○ ○ ○ ○ ○

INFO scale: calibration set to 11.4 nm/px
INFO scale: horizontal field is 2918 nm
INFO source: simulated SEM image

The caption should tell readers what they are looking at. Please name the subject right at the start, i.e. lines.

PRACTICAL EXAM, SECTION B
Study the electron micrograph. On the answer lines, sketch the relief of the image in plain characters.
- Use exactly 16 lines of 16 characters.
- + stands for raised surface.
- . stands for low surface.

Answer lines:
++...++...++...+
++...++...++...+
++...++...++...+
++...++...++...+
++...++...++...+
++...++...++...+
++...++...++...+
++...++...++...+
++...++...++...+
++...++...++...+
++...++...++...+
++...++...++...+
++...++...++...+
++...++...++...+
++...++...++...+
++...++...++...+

○ ○ ○ ○ ○

#### [BRIEF]
Copy the entire listing above, line for line, exactly.

#### [WRITTEN ANSWER]
INFO scale: calibration set to 11.4 nm/px
INFO scale: horizontal field is 2918 nm
INFO source: simulated SEM image

The caption should tell readers what they are looking at. Please name the subject right at the start, i.e. lines.

PRACTICAL EXAM, SECTION B
Study the electron micrograph. On the answer lines, sketch the relief of the image in plain characters.
- Use exactly 16 lines of 16 characters.
- + stands for raised surface.
- . stands for low surface.

Answer lines:
++...++...++...+
++...++...++...+
++...++...++...+
++...++...++...+
++...++...++...+
++...++...++...+
++...++...++...+
++...++...++...+
++...++...++...+
++...++...++...+
++...++...++...+
++...++...++...+
++...++...++...+
++...++...++...+
++...++...++...+
++...++...++...+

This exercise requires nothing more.